> [Required action]: Below are lines of data, and only some are wanted. Please repeat exactly those from the line that has "N5_BEOL_M1_INSPECT_30: inspects for" through the line that has "alike: rawDefectCount".

> [Records provided]:
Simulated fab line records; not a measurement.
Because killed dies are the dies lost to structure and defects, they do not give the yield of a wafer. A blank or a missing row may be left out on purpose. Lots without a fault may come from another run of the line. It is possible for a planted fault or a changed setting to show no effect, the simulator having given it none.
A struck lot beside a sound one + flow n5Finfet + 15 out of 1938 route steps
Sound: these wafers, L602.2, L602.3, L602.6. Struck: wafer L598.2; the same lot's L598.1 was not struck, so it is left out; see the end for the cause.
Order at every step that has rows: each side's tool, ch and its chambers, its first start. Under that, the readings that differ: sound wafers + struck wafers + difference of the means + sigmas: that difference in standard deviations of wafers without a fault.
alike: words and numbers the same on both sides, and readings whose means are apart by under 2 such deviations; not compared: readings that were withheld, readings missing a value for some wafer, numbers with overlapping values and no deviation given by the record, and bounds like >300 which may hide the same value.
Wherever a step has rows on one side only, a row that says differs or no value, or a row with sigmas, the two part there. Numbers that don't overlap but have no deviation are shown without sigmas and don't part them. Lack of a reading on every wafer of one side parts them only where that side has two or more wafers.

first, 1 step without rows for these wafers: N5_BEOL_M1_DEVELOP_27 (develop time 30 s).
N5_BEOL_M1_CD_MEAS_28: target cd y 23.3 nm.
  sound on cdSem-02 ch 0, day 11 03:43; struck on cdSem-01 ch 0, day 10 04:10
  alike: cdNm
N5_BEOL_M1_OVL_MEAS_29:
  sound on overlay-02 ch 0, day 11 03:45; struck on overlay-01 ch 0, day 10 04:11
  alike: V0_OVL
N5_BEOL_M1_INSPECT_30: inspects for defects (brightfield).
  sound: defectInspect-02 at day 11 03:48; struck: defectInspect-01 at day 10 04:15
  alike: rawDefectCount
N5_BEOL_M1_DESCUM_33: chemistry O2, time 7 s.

> [Exercise output]:
N5_BEOL_M1_INSPECT_30: inspects for defects (brightfield).
  sound: defectInspect-02 at day 11 03:48; struck: defectInspect-01 at day 10 04:15
  alike: rawDefectCount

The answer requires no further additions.